Work item
Produce the records below again, word for word, but stop after the line that contains "S4: abrasive content".

[Dataset — start]

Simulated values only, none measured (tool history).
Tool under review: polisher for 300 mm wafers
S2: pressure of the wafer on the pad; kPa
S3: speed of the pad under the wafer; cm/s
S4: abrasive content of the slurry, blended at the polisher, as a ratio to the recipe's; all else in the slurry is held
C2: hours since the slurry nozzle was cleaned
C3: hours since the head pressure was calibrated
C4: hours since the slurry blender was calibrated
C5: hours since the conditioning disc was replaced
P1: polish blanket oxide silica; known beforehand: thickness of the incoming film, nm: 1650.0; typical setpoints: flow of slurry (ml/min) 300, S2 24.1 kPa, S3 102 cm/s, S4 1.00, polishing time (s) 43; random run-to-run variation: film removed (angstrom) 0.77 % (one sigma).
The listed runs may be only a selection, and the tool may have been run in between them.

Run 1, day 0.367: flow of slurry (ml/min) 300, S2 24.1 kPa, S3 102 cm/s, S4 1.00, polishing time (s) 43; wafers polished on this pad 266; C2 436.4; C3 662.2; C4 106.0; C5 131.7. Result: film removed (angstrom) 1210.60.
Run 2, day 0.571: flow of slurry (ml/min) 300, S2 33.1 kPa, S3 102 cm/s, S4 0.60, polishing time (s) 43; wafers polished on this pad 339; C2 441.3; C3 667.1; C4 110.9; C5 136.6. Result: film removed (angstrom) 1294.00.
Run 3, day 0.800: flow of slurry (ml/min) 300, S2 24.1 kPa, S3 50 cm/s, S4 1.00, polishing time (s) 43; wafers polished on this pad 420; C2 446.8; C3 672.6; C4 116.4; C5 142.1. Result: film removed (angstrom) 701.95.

[Dataset — finish]

Task solution
Simulated values only, none measured (tool history).
Tool under review: polisher for 300 mm wafers
S2: pressure of the wafer on the pad; kPa
S3: speed of the pad under the wafer; cm/s
S4: abrasive content of the slurry, blended at the polisher, as a ratio to the recipe's; all else in the slurry is held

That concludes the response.